» **Data under study**:
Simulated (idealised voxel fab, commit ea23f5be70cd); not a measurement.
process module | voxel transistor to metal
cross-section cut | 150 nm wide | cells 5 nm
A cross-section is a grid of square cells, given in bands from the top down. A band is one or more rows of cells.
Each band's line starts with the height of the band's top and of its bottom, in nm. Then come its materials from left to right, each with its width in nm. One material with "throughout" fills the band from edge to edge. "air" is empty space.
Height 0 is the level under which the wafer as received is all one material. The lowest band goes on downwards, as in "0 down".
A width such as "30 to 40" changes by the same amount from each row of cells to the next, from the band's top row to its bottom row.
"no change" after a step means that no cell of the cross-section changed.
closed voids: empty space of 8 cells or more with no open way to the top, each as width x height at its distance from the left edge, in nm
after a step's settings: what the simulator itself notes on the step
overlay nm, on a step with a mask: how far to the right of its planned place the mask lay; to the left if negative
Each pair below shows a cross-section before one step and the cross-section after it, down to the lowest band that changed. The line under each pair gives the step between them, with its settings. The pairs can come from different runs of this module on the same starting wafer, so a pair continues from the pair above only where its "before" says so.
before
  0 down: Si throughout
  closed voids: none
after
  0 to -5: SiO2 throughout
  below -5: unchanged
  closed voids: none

» **Assigned task**: All of the data above should be duplicated exactly.

» **Written response**:
Simulated (idealised voxel fab, commit ea23f5be70cd); not a measurement.
process module | voxel transistor to metal
cross-section cut | 150 nm wide | cells 5 nm
A cross-section is a grid of square cells, given in bands from the top down. A band is one or more rows of cells.
Each band's line starts with the height of the band's top and of its bottom, in nm. Then come its materials from left to right, each with its width in nm. One material with "throughout" fills the band from edge to edge. "air" is empty space.
Height 0 is the level under which the wafer as received is all one material. The lowest band goes on downwards, as in "0 down".
A width such as "30 to 40" changes by the same amount from each row of cells to the next, from the band's top row to its bottom row.
"no change" after a step means that no cell of the cross-section changed.
closed voids: empty space of 8 cells or more with no open way to the top, each as width x height at its distance from the left edge, in nm
after a step's settings: what the simulator itself notes on the step
overlay nm, on a step with a mask: how far to the right of its planned place the mask lay; to the left if negative
Each pair below shows a cross-section before one step and the cross-section after it, down to the lowest band that changed. The line under each pair gives the step between them, with its settings. The pairs can come from different runs of this module on the same starting wafer, so a pair continues from the pair above only where its "before" says so.
before
  0 down: Si throughout
  closed voids: none
after
  0 to -5: SiO2 throughout
  below -5: unchanged
  closed voids: none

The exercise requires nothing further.